__Records shown__
------------------------------------------------------------

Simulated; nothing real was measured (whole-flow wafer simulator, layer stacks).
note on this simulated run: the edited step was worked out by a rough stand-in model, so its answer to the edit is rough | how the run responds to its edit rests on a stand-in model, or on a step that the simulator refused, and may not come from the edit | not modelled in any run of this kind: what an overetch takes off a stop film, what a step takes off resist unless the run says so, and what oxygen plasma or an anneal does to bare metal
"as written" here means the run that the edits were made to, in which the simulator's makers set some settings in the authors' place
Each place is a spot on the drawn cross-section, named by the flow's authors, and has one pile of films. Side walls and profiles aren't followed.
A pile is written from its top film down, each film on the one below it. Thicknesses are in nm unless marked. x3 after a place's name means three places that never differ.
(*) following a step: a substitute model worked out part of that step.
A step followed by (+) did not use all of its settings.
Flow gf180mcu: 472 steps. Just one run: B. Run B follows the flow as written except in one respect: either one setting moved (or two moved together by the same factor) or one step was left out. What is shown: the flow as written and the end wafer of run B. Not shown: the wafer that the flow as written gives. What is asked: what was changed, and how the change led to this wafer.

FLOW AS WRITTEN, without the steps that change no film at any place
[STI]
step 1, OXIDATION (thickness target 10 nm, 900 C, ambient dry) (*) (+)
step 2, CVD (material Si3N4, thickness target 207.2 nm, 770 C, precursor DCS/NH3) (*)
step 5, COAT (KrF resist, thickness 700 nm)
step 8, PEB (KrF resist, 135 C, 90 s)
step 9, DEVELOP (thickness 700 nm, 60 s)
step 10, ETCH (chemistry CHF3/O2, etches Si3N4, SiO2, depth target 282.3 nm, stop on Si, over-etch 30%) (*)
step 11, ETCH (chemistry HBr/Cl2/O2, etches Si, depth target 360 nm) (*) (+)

------------------------------------------------------------

__Exercise__
The lines to retype run from the start of the entries through the line containing "note on this"; reproduce them exactly and add nothing.

__Written answer__
Simulated; nothing real was measured (whole-flow wafer simulator, layer stacks).
note on this simulated run: the edited step was worked out by a rough stand-in model, so its answer to the edit is rough | how the run responds to its edit rests on a stand-in model, or on a step that the simulator refused, and may not come from the edit | not modelled in any run of this kind: what an overetch takes off a stop film, what a step takes off resist unless the run says so, and what oxygen plasma or an anneal does to bare metal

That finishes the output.